SOURCE INFORMATION:
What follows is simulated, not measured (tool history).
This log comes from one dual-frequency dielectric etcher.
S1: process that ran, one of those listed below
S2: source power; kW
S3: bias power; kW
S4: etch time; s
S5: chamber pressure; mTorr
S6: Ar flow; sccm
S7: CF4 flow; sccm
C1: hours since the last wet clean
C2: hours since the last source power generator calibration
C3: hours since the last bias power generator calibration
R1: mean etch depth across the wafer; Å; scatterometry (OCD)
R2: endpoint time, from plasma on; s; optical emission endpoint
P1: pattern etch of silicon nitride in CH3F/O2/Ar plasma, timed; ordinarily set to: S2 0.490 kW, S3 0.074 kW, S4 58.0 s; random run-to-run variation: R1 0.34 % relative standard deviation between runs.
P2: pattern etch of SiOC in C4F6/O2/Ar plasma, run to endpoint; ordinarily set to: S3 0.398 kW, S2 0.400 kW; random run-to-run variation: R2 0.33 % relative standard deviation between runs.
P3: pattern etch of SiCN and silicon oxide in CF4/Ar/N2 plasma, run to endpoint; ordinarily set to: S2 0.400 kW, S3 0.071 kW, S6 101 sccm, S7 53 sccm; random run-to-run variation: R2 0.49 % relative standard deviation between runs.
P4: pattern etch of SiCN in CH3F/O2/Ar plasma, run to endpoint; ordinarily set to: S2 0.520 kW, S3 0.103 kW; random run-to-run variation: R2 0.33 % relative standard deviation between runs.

WORK ITEM: Set down, word for word, each line from the top of the records above through the line with "P3: pattern etch".

EXERCISE RESPONSE:
What follows is simulated, not measured (tool history).
This log comes from one dual-frequency dielectric etcher.
S1: process that ran, one of those listed below
S2: source power; kW
S3: bias power; kW
S4: etch time; s
S5: chamber pressure; mTorr
S6: Ar flow; sccm
S7: CF4 flow; sccm
C1: hours since the last wet clean
C2: hours since the last source power generator calibration
C3: hours since the last bias power generator calibration
R1: mean etch depth across the wafer; Å; scatterometry (OCD)
R2: endpoint time, from plasma on; s; optical emission endpoint
P1: pattern etch of silicon nitride in CH3F/O2/Ar plasma, timed; ordinarily set to: S2 0.490 kW, S3 0.074 kW, S4 58.0 s; random run-to-run variation: R1 0.34 % relative standard deviation between runs.
P2: pattern etch of SiOC in C4F6/O2/Ar plasma, run to endpoint; ordinarily set to: S3 0.398 kW, S2 0.400 kW; random run-to-run variation: R2 0.33 % relative standard deviation between runs.
P3: pattern etch of SiCN and silicon oxide in CF4/Ar/N2 plasma, run to endpoint; ordinarily set to: S2 0.400 kW, S3 0.071 kW, S6 101 sccm, S7 53 sccm; random run-to-run variation: R2 0.49 % relative standard deviation between runs.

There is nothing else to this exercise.